» **Dataset**:
—————
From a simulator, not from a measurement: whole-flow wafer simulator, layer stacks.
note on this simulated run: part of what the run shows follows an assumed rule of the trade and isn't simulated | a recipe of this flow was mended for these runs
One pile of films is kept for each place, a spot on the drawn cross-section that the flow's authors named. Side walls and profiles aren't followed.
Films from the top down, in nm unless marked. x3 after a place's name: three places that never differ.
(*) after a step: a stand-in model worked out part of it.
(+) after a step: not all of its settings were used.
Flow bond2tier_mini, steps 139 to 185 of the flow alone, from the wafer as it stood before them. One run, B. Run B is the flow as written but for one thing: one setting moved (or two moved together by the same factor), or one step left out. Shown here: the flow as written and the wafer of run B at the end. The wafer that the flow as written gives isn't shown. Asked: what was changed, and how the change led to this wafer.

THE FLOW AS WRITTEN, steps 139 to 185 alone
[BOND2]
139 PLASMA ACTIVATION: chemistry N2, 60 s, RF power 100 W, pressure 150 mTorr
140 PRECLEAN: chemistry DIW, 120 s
—————

» **Required action**: Give back the records word for word. Start at the first line, end at the line containing "139 PLASMA ACTIVATION: chemistry", and include both.

» **Answer box**:
From a simulator, not from a measurement: whole-flow wafer simulator, layer stacks.
note on this simulated run: part of what the run shows follows an assumed rule of the trade and isn't simulated | a recipe of this flow was mended for these runs
One pile of films is kept for each place, a spot on the drawn cross-section that the flow's authors named. Side walls and profiles aren't followed.
Films from the top down, in nm unless marked. x3 after a place's name: three places that never differ.
(*) after a step: a stand-in model worked out part of it.
(+) after a step: not all of its settings were used.
Flow bond2tier_mini, steps 139 to 185 of the flow alone, from the wafer as it stood before them. One run, B. Run B is the flow as written but for one thing: one setting moved (or two moved together by the same factor), or one step left out. Shown here: the flow as written and the wafer of run B at the end. The wafer that the flow as written gives isn't shown. Asked: what was changed, and how the change led to this wafer.

THE FLOW AS WRITTEN, steps 139 to 185 alone
[BOND2]
139 PLASMA ACTIVATION: chemistry N2, 60 s, RF power 100 W, pressure 150 mTorr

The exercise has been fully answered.